BRIEF: From the top of the records below down to the line containing "3.979 | 4.700 |", reproduce every line exactly.

RECORD EXCERPTS:
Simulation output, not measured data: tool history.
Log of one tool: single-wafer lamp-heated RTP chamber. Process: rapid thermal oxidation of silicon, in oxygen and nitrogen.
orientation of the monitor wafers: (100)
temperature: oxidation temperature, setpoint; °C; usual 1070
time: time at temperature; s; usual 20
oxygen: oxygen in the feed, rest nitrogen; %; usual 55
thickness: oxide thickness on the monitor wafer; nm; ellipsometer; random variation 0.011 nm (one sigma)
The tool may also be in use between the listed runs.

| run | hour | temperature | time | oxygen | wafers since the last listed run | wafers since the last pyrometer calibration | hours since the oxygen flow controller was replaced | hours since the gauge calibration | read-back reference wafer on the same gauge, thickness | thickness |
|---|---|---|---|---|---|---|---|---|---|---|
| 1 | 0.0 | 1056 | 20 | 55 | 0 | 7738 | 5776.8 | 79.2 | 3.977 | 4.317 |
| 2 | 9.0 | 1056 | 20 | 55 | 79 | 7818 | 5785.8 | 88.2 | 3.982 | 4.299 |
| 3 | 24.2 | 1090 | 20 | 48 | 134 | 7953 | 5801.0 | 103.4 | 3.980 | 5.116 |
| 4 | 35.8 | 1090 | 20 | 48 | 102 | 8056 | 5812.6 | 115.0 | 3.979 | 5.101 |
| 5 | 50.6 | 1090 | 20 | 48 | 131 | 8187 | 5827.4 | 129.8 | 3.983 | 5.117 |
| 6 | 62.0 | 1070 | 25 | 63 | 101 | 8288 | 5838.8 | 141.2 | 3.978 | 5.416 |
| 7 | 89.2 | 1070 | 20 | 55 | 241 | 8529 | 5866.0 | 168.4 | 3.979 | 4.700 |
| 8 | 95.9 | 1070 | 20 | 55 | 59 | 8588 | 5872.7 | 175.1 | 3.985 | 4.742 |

ANSWER SECTION:
Simulation output, not measured data: tool history.
Log of one tool: single-wafer lamp-heated RTP chamber. Process: rapid thermal oxidation of silicon, in oxygen and nitrogen.
orientation of the monitor wafers: (100)
temperature: oxidation temperature, setpoint; °C; usual 1070
time: time at temperature; s; usual 20
oxygen: oxygen in the feed, rest nitrogen; %; usual 55
thickness: oxide thickness on the monitor wafer; nm; ellipsometer; random variation 0.011 nm (one sigma)
The tool may also be in use between the listed runs.

| run | hour | temperature | time | oxygen | wafers since the last listed run | wafers since the last pyrometer calibration | hours since the oxygen flow controller was replaced | hours since the gauge calibration | read-back reference wafer on the same gauge, thickness | thickness |
|---|---|---|---|---|---|---|---|---|---|---|
| 1 | 0.0 | 1056 | 20 | 55 | 0 | 7738 | 5776.8 | 79.2 | 3.977 | 4.317 |
| 2 | 9.0 | 1056 | 20 | 55 | 79 | 7818 | 5785.8 | 88.2 | 3.982 | 4.299 |
| 3 | 24.2 | 1090 | 20 | 48 | 134 | 7953 | 5801.0 | 103.4 | 3.980 | 5.116 |
| 4 | 35.8 | 1090 | 20 | 48 | 102 | 8056 | 5812.6 | 115.0 | 3.979 | 5.101 |
| 5 | 50.6 | 1090 | 20 | 48 | 131 | 8187 | 5827.4 | 129.8 | 3.983 | 5.117 |
| 6 | 62.0 | 1070 | 25 | 63 | 101 | 8288 | 5838.8 | 141.2 | 3.978 | 5.416 |
| 7 | 89.2 | 1070 | 20 | 55 | 241 | 8529 | 5866.0 | 168.4 | 3.979 | 4.700 |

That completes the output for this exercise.